++++ SUPPLIED ENTRIES ++++
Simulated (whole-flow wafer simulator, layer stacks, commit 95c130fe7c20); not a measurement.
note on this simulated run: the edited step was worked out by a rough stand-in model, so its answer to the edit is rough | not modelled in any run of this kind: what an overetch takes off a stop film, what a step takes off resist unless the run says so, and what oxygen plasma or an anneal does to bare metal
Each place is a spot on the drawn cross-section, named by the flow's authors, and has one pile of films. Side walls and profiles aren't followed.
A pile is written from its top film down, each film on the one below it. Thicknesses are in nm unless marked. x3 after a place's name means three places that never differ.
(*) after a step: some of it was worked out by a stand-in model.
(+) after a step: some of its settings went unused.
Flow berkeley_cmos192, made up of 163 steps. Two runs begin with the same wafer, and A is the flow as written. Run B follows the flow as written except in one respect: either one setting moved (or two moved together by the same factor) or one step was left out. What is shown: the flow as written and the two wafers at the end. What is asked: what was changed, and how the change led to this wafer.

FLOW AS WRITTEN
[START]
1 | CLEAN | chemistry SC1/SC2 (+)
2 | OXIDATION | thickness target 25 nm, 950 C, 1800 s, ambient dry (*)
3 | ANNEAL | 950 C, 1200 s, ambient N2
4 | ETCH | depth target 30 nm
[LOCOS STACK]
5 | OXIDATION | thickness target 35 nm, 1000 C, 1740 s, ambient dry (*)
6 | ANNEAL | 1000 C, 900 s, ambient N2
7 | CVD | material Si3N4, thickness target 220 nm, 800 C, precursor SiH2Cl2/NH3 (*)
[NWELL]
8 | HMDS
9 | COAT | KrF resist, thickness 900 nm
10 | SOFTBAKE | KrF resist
++++

WORK TASK
Starting at the first line and ending at the last, restate the material word for word.

WRITTEN ANSWER
Simulated (whole-flow wafer simulator, layer stacks, commit 95c130fe7c20); not a measurement.
note on this simulated run: the edited step was worked out by a rough stand-in model, so its answer to the edit is rough | not modelled in any run of this kind: what an overetch takes off a stop film, what a step takes off resist unless the run says so, and what oxygen plasma or an anneal does to bare metal
Each place is a spot on the drawn cross-section, named by the flow's authors, and has one pile of films. Side walls and profiles aren't followed.
A pile is written from its top film down, each film on the one below it. Thicknesses are in nm unless marked. x3 after a place's name means three places that never differ.
(*) after a step: some of it was worked out by a stand-in model.
(+) after a step: some of its settings went unused.
Flow berkeley_cmos192, made up of 163 steps. Two runs begin with the same wafer, and A is the flow as written. Run B follows the flow as written except in one respect: either one setting moved (or two moved together by the same factor) or one step was left out. What is shown: the flow as written and the two wafers at the end. What is asked: what was changed, and how the change led to this wafer.

FLOW AS WRITTEN
[START]
1 | CLEAN | chemistry SC1/SC2 (+)
2 | OXIDATION | thickness target 25 nm, 950 C, 1800 s, ambient dry (*)
3 | ANNEAL | 950 C, 1200 s, ambient N2
4 | ETCH | depth target 30 nm
[LOCOS STACK]
5 | OXIDATION | thickness target 35 nm, 1000 C, 1740 s, ambient dry (*)
6 | ANNEAL | 1000 C, 900 s, ambient N2
7 | CVD | material Si3N4, thickness target 220 nm, 800 C, precursor SiH2Cl2/NH3 (*)
[NWELL]
8 | HMDS
9 | COAT | KrF resist, thickness 900 nm
10 | SOFTBAKE | KrF resist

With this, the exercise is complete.